--*--

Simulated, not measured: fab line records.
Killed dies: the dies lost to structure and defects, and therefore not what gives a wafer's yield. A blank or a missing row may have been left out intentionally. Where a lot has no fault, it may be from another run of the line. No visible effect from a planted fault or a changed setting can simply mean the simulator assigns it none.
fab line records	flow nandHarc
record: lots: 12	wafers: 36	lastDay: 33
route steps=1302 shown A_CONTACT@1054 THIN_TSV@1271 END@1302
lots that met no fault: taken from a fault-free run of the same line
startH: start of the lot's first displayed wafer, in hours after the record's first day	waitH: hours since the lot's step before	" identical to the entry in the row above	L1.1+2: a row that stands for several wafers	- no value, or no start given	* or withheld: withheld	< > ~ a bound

--*--

* [Task item] Return the full listing. Leave every word as it stands.

* [Exercise solution]
Simulated, not measured: fab line records.
Killed dies: the dies lost to structure and defects, and therefore not what gives a wafer's yield. A blank or a missing row may have been left out intentionally. Where a lot has no fault, it may be from another run of the line. No visible effect from a planted fault or a changed setting can simply mean the simulator assigns it none.
fab line records	flow nandHarc
record: lots: 12	wafers: 36	lastDay: 33
route steps=1302 shown A_CONTACT@1054 THIN_TSV@1271 END@1302
lots that met no fault: taken from a fault-free run of the same line
startH: start of the lot's first displayed wafer, in hours after the record's first day	waitH: hours since the lot's step before	" identical to the entry in the row above	L1.1+2: a row that stands for several wafers	- no value, or no start given	* or withheld: withheld	< > ~ a bound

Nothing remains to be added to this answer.